# Requirement
Leaving nothing out, print each line of the material exactly.

# Listed entries
------
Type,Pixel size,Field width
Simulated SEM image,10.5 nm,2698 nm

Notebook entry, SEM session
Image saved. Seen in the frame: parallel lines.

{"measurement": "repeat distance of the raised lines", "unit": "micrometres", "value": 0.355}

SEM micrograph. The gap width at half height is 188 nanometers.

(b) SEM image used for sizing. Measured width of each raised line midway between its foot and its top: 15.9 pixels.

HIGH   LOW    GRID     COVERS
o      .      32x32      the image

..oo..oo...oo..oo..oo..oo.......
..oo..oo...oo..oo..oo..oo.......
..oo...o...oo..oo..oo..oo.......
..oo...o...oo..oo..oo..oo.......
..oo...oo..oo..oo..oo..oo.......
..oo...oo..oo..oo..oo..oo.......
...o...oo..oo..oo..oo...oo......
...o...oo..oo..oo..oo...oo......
------

# Task result
Type,Pixel size,Field width
Simulated SEM image,10.5 nm,2698 nm

Notebook entry, SEM session
Image saved. Seen in the frame: parallel lines.

{"measurement": "repeat distance of the raised lines", "unit": "micrometres", "value": 0.355}

SEM micrograph. The gap width at half height is 188 nanometers.

(b) SEM image used for sizing. Measured width of each raised line midway between its foot and its top: 15.9 pixels.

HIGH   LOW    GRID     COVERS
o      .      32x32      the image

..oo..oo...oo..oo..oo..oo.......
..oo..oo...oo..oo..oo..oo.......
..oo...o...oo..oo..oo..oo.......
..oo...o...oo..oo..oo..oo.......
..oo...oo..oo..oo..oo..oo.......
..oo...oo..oo..oo..oo..oo.......
...o...oo..oo..oo..oo...oo......
...o...oo..oo..oo..oo...oo......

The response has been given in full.